### ACTION ITEM
Write out again each line of the material below, unchanged, from the first one to the line that holds "C3: hours since".

§

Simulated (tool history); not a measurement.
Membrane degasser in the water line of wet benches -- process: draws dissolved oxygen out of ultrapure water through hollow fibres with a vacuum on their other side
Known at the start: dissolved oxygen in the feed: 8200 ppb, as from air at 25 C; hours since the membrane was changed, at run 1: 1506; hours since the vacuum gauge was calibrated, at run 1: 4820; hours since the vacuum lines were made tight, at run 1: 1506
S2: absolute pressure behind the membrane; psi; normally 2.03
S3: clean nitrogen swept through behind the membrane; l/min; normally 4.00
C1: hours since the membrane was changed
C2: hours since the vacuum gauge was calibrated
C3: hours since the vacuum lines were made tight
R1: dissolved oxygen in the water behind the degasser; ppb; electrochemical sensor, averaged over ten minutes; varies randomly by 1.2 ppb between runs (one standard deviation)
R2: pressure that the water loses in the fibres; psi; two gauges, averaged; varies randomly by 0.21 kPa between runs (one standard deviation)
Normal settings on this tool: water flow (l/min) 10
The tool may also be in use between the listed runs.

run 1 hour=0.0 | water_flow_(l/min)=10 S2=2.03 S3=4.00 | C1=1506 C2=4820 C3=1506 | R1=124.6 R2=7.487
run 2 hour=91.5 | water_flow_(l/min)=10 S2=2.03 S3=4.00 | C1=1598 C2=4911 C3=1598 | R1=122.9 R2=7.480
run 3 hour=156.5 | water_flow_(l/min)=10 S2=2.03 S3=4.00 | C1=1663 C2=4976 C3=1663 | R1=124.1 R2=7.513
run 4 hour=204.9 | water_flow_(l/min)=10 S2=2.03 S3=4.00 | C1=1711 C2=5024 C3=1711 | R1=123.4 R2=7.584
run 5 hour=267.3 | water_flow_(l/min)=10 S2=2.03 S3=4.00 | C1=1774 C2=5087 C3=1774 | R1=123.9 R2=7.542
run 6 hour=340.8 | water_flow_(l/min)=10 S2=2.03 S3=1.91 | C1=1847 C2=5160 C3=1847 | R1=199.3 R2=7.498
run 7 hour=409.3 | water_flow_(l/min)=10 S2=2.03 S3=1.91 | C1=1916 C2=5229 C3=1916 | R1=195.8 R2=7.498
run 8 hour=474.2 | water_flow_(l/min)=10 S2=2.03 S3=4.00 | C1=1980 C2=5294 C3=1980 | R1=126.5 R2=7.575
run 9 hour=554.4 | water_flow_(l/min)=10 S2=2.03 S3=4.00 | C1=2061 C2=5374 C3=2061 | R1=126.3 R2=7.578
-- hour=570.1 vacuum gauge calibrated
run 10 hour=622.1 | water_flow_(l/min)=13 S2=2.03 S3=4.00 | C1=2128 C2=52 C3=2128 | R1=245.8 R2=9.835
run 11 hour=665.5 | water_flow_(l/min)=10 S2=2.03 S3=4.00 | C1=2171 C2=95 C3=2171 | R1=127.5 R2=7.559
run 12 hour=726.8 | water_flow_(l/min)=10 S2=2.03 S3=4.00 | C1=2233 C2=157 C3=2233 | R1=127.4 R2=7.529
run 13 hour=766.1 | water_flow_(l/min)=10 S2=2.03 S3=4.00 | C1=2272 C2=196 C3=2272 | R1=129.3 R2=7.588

§

### EXERCISE RESULT
Simulated (tool history); not a measurement.
Membrane degasser in the water line of wet benches -- process: draws dissolved oxygen out of ultrapure water through hollow fibres with a vacuum on their other side
Known at the start: dissolved oxygen in the feed: 8200 ppb, as from air at 25 C; hours since the membrane was changed, at run 1: 1506; hours since the vacuum gauge was calibrated, at run 1: 4820; hours since the vacuum lines were made tight, at run 1: 1506
S2: absolute pressure behind the membrane; psi; normally 2.03
S3: clean nitrogen swept through behind the membrane; l/min; normally 4.00
C1: hours since the membrane was changed
C2: hours since the vacuum gauge was calibrated
C3: hours since the vacuum lines were made tight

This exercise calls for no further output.